• Assigned task: Every line of the records counts; transcribe each one exactly.

▼

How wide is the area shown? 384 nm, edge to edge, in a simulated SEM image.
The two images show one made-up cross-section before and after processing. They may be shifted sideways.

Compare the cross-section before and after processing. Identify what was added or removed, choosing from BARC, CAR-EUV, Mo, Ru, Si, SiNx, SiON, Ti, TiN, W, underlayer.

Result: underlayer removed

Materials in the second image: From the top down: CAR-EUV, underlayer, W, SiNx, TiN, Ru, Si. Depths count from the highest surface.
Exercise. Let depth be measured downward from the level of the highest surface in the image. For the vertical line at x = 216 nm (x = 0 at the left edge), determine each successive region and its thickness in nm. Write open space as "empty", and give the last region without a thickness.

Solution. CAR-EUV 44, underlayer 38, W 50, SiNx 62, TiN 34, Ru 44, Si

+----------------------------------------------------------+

▲

• Task solution:
How wide is the area shown? 384 nm, edge to edge, in a simulated SEM image.
The two images show one made-up cross-section before and after processing. They may be shifted sideways.

Compare the cross-section before and after processing. Identify what was added or removed, choosing from BARC, CAR-EUV, Mo, Ru, Si, SiNx, SiON, Ti, TiN, W, underlayer.

Result: underlayer removed

Materials in the second image: From the top down: CAR-EUV, underlayer, W, SiNx, TiN, Ru, Si. Depths count from the highest surface.
Exercise. Let depth be measured downward from the level of the highest surface in the image. For the vertical line at x = 216 nm (x = 0 at the left edge), determine each successive region and its thickness in nm. Write open space as "empty", and give the last region without a thickness.

Solution. CAR-EUV 44, underlayer 38, W 50, SiNx 62, TiN 34, Ru 44, Si

+----------------------------------------------------------+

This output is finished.